◇ ◇ ◇ ◇

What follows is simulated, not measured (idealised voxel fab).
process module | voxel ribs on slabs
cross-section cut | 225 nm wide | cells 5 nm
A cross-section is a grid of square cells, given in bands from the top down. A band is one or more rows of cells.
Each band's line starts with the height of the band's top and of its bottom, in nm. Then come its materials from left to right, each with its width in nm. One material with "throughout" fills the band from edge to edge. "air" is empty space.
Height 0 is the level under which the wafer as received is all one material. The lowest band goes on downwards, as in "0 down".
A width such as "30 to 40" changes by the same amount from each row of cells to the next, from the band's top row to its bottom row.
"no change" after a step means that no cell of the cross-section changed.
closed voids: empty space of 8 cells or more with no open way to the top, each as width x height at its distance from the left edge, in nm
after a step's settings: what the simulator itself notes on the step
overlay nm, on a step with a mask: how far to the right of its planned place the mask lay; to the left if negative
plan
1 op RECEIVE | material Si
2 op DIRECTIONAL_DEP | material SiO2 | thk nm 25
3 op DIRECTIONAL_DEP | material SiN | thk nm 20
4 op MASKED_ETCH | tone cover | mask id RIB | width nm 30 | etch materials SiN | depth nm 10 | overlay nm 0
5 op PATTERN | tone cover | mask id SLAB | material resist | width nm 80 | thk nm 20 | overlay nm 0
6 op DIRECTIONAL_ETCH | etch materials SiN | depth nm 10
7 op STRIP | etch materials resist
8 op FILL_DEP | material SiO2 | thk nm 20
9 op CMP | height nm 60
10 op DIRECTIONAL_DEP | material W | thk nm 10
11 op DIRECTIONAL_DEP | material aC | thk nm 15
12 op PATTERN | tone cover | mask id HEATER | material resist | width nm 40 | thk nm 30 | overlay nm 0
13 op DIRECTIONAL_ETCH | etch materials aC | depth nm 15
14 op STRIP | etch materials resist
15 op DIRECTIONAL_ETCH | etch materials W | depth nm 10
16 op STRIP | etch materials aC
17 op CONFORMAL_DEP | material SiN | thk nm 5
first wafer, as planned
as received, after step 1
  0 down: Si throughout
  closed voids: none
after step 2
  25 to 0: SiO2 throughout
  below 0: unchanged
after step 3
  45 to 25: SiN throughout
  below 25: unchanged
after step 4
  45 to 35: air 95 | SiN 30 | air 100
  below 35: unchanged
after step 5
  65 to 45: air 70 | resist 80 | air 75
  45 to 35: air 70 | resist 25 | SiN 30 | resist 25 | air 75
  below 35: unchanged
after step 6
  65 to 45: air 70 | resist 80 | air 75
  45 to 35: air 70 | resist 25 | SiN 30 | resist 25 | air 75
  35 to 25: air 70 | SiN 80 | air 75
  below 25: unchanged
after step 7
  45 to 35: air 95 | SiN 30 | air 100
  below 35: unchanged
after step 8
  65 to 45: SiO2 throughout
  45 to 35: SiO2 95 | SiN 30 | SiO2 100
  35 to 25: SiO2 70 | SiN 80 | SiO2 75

◇ ◇ ◇ ◇

Action item: For the listing above, print only the lines starting at the line containing "closed voids: none" and ending at the line containing "after step 7", exactly, both included.

Answer section:
  closed voids: none
after step 2
  25 to 0: SiO2 throughout
  below 0: unchanged
after step 3
  45 to 25: SiN throughout
  below 25: unchanged
after step 4
  45 to 35: air 95 | SiN 30 | air 100
  below 35: unchanged
after step 5
  65 to 45: air 70 | resist 80 | air 75
  45 to 35: air 70 | resist 25 | SiN 30 | resist 25 | air 75
  below 35: unchanged
after step 6
  65 to 45: air 70 | resist 80 | air 75
  45 to 35: air 70 | resist 25 | SiN 30 | resist 25 | air 75
  35 to 25: air 70 | SiN 80 | air 75
  below 25: unchanged
after step 7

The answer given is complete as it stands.